Set down the lines of the data exactly, starting at the first and stopping after the line containing "closed voids: empty".

++++++++++++++++++++
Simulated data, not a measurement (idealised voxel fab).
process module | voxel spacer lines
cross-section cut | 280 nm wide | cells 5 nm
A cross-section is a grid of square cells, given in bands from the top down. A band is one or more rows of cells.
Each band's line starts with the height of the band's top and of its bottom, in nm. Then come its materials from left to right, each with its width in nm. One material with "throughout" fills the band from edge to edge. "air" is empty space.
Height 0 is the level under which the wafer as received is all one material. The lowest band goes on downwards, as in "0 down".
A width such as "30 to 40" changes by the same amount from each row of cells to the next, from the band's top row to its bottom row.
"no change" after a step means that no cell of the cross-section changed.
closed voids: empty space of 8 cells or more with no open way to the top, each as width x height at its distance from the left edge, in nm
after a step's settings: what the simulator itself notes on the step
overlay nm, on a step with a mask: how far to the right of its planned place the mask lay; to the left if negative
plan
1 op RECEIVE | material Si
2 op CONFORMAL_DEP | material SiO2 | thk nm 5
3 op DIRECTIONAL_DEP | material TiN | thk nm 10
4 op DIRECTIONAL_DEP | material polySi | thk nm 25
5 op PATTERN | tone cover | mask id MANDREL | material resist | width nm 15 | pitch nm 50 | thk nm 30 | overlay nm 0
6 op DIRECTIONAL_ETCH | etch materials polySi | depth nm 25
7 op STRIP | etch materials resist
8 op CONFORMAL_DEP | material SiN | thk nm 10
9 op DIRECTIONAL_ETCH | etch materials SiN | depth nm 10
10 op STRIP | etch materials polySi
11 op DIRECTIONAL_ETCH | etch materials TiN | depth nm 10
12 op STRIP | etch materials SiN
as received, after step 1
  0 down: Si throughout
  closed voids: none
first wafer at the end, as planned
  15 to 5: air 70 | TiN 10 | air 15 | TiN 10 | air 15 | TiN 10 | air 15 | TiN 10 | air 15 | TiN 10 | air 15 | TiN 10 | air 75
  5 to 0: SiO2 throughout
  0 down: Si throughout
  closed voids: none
++++++++++++++++++++

• Task solution:
Simulated data, not a measurement (idealised voxel fab).
process module | voxel spacer lines
cross-section cut | 280 nm wide | cells 5 nm
A cross-section is a grid of square cells, given in bands from the top down. A band is one or more rows of cells.
Each band's line starts with the height of the band's top and of its bottom, in nm. Then come its materials from left to right, each with its width in nm. One material with "throughout" fills the band from edge to edge. "air" is empty space.
Height 0 is the level under which the wafer as received is all one material. The lowest band goes on downwards, as in "0 down".
A width such as "30 to 40" changes by the same amount from each row of cells to the next, from the band's top row to its bottom row.
"no change" after a step means that no cell of the cross-section changed.
closed voids: empty space of 8 cells or more with no open way to the top, each as width x height at its distance from the left edge, in nm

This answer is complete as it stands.